§ **Stored data**:
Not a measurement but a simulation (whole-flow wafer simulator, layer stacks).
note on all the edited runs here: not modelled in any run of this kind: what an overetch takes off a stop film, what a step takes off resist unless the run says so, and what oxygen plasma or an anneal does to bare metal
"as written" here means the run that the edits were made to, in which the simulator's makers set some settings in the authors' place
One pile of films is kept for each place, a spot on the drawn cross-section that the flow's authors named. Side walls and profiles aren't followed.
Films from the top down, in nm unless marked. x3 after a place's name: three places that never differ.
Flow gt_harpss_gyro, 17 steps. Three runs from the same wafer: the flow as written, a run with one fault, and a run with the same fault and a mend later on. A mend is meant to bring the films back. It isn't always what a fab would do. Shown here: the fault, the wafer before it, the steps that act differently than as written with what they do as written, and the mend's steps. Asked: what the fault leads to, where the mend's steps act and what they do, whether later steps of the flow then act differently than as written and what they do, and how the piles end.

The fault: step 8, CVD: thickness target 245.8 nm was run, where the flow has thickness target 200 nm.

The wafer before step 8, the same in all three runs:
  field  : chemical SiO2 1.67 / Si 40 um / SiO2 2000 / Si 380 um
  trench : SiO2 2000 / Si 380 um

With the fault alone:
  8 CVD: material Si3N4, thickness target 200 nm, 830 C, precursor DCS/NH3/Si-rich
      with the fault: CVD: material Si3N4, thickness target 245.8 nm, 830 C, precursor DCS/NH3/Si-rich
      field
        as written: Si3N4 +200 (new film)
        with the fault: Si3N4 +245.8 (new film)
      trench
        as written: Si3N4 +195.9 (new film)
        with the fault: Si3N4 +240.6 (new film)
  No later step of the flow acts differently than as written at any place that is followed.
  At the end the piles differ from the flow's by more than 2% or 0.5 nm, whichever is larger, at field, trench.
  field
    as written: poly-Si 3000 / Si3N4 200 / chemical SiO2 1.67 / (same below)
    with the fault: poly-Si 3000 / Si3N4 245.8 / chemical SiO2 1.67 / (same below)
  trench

§ **Task item**:
Proceeding from the line containing "The fault: step" through the line containing "with the fault: poly-Si", transcribe the lines above exactly, both end lines included.

§ **Written response**:
The fault: step 8, CVD: thickness target 245.8 nm was run, where the flow has thickness target 200 nm.

The wafer before step 8, the same in all three runs:
  field  : chemical SiO2 1.67 / Si 40 um / SiO2 2000 / Si 380 um
  trench : SiO2 2000 / Si 380 um

With the fault alone:
  8 CVD: material Si3N4, thickness target 200 nm, 830 C, precursor DCS/NH3/Si-rich
      with the fault: CVD: material Si3N4, thickness target 245.8 nm, 830 C, precursor DCS/NH3/Si-rich
      field
        as written: Si3N4 +200 (new film)
        with the fault: Si3N4 +245.8 (new film)
      trench
        as written: Si3N4 +195.9 (new film)
        with the fault: Si3N4 +240.6 (new film)
  No later step of the flow acts differently than as written at any place that is followed.
  At the end the piles differ from the flow's by more than 2% or 0.5 nm, whichever is larger, at field, trench.
  field
    as written: poly-Si 3000 / Si3N4 200 / chemical SiO2 1.67 / (same below)
    with the fault: poly-Si 3000 / Si3N4 245.8 / chemical SiO2 1.67 / (same below)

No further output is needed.